________
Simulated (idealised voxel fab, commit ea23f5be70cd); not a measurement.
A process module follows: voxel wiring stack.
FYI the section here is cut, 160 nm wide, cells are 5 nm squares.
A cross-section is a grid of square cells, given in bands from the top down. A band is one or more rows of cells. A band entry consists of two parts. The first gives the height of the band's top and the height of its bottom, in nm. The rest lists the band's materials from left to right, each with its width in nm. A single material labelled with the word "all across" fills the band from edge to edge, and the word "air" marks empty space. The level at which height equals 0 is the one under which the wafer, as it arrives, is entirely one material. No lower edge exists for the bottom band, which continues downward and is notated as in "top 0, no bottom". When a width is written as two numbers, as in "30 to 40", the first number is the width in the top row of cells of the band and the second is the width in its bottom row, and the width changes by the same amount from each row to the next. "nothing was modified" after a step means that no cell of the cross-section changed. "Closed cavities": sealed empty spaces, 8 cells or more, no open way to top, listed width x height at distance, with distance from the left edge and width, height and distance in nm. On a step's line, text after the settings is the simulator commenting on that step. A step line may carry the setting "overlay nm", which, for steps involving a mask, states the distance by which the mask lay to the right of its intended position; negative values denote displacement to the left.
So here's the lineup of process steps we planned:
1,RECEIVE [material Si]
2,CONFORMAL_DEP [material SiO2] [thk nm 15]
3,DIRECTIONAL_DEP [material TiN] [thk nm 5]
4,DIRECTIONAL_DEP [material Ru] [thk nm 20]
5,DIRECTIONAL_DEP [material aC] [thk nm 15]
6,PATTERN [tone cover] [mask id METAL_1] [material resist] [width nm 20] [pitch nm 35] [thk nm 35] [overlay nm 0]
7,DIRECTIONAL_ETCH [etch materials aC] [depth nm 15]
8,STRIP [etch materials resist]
________

(WORK INSTRUCTION) Could you please copy the lines above exactly, beginning at the first and ending at the line that contains "FYI the section"?

(EXERCISE RESPONSE)
Simulated (idealised voxel fab, commit ea23f5be70cd); not a measurement.
A process module follows: voxel wiring stack.
FYI the section here is cut, 160 nm wide, cells are 5 nm squares.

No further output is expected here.